*****

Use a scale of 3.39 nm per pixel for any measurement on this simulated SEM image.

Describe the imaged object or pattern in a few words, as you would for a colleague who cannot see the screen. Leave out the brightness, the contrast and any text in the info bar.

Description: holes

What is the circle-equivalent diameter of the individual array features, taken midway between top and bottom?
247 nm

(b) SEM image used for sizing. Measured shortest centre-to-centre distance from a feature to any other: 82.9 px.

*****

### Assignment
Using the listing above, write every line out again exactly.

### Exercise output
Use a scale of 3.39 nm per pixel for any measurement on this simulated SEM image.

Describe the imaged object or pattern in a few words, as you would for a colleague who cannot see the screen. Leave out the brightness, the contrast and any text in the info bar.

Description: holes

What is the circle-equivalent diameter of the individual array features, taken midway between top and bottom?
247 nm

(b) SEM image used for sizing. Measured shortest centre-to-centre distance from a feature to any other: 82.9 px.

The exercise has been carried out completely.